········

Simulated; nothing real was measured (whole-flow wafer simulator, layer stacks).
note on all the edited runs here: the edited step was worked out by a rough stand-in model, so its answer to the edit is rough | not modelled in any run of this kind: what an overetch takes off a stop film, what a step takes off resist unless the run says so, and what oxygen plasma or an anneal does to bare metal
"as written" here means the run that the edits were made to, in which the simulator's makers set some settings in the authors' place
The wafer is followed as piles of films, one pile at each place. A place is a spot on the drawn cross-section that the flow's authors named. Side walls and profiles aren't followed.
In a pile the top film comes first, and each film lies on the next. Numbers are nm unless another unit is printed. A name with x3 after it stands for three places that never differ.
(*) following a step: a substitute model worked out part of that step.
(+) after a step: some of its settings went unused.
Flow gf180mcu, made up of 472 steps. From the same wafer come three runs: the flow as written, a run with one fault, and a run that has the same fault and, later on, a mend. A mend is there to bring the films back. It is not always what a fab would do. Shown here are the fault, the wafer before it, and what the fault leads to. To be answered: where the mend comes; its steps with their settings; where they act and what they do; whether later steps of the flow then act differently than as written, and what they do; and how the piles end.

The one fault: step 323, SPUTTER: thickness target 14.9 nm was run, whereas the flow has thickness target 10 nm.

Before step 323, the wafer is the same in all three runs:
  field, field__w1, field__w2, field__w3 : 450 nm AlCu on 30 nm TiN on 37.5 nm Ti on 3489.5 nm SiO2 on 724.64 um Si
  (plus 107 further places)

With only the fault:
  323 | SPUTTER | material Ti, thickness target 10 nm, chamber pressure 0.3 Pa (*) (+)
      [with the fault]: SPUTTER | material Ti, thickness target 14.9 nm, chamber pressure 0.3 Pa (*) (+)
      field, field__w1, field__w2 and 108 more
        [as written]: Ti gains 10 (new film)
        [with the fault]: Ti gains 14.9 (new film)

········

From the entries above, restate word for word the lines from the line containing "The wafer is followed" to the line containing "In a pile the", both ends included, and nothing more.

The wafer is followed as piles of films, one pile at each place. A place is a spot on the drawn cross-section that the flow's authors named. Side walls and profiles aren't followed.
In a pile the top film comes first, and each film lies on the next. Numbers are nm unless another unit is printed. A name with x3 after it stands for three places that never differ.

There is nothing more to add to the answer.